(PROVIDED INFORMATION begins)

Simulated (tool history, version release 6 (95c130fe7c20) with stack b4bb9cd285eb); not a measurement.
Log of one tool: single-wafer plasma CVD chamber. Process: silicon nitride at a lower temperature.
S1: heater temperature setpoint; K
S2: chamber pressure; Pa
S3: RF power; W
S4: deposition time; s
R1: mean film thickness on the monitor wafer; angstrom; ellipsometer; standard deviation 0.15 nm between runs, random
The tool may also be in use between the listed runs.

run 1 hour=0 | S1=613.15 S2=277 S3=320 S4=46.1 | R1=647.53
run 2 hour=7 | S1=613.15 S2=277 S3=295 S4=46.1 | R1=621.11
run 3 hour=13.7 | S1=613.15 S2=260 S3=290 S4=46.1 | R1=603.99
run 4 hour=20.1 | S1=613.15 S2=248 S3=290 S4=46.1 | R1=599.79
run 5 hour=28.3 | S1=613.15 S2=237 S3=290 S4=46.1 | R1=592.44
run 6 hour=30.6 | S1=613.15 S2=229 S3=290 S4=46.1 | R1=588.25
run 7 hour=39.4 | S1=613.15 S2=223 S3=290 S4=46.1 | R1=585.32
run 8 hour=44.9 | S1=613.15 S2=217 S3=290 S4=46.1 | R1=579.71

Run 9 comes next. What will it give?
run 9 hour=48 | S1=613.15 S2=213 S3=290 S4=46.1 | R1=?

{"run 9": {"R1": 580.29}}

(PROVIDED INFORMATION ends)

WORK ITEM. Begin at the first line of the entries above and copy every line exactly, ending with the line that contains "Run 9 comes next. What will it give?".

EXERCISE ANSWER.
Simulated (tool history, version release 6 (95c130fe7c20) with stack b4bb9cd285eb); not a measurement.
Log of one tool: single-wafer plasma CVD chamber. Process: silicon nitride at a lower temperature.
S1: heater temperature setpoint; K
S2: chamber pressure; Pa
S3: RF power; W
S4: deposition time; s
R1: mean film thickness on the monitor wafer; angstrom; ellipsometer; standard deviation 0.15 nm between runs, random
The tool may also be in use between the listed runs.

run 1 hour=0 | S1=613.15 S2=277 S3=320 S4=46.1 | R1=647.53
run 2 hour=7 | S1=613.15 S2=277 S3=295 S4=46.1 | R1=621.11
run 3 hour=13.7 | S1=613.15 S2=260 S3=290 S4=46.1 | R1=603.99
run 4 hour=20.1 | S1=613.15 S2=248 S3=290 S4=46.1 | R1=599.79
run 5 hour=28.3 | S1=613.15 S2=237 S3=290 S4=46.1 | R1=592.44
run 6 hour=30.6 | S1=613.15 S2=229 S3=290 S4=46.1 | R1=588.25
run 7 hour=39.4 | S1=613.15 S2=223 S3=290 S4=46.1 | R1=585.32
run 8 hour=44.9 | S1=613.15 S2=217 S3=290 S4=46.1 | R1=579.71

Run 9 comes next. What will it give?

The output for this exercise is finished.